* _Assigned task_: Below are some records. Return exactly the lines from the one containing "Equipment: polisher for 300 mm wafers" through the one containing "seconds: time until", both included, and only those.

* _Data section_:
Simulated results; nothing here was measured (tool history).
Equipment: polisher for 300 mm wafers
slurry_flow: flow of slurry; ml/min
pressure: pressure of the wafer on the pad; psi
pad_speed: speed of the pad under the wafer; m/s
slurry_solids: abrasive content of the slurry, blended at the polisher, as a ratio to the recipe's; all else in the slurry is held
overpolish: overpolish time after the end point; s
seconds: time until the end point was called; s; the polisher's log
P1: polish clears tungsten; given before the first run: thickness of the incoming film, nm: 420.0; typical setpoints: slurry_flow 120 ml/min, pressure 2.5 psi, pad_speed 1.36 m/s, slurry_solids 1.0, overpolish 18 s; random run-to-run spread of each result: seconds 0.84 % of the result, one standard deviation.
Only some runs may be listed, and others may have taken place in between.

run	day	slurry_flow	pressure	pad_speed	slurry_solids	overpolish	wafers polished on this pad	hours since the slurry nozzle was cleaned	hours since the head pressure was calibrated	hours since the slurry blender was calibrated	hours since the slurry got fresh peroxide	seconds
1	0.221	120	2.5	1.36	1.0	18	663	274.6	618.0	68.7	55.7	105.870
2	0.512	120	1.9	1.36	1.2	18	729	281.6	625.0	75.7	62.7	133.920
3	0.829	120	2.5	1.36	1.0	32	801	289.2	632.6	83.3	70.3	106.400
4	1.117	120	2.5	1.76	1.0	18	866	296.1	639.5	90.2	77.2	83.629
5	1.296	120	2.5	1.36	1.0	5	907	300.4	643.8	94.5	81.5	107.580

* _Written solution_:
Equipment: polisher for 300 mm wafers
slurry_flow: flow of slurry; ml/min
pressure: pressure of the wafer on the pad; psi
pad_speed: speed of the pad under the wafer; m/s
slurry_solids: abrasive content of the slurry, blended at the polisher, as a ratio to the recipe's; all else in the slurry is held
overpolish: overpolish time after the end point; s
seconds: time until the end point was called; s; the polisher's log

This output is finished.